__ACTIVITY__
Repeat the lines of the data that follow, please, starting at the first and stopping after the one with "Units: source_w in".

__RECORDS SHOWN__
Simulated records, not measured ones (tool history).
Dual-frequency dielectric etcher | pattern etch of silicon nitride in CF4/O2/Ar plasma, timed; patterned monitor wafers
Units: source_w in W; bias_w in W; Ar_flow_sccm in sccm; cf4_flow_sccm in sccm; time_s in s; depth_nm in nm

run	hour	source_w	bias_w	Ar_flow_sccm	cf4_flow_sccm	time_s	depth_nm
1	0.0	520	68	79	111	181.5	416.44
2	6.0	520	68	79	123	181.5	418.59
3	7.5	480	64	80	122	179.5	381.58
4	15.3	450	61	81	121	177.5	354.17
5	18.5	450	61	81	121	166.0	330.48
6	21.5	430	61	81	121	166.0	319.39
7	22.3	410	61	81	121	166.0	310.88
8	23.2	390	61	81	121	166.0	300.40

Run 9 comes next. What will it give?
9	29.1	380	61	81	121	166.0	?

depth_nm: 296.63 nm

__TASK OUTPUT__
Simulated records, not measured ones (tool history).
Dual-frequency dielectric etcher | pattern etch of silicon nitride in CF4/O2/Ar plasma, timed; patterned monitor wafers
Units: source_w in W; bias_w in W; Ar_flow_sccm in sccm; cf4_flow_sccm in sccm; time_s in s; depth_nm in nm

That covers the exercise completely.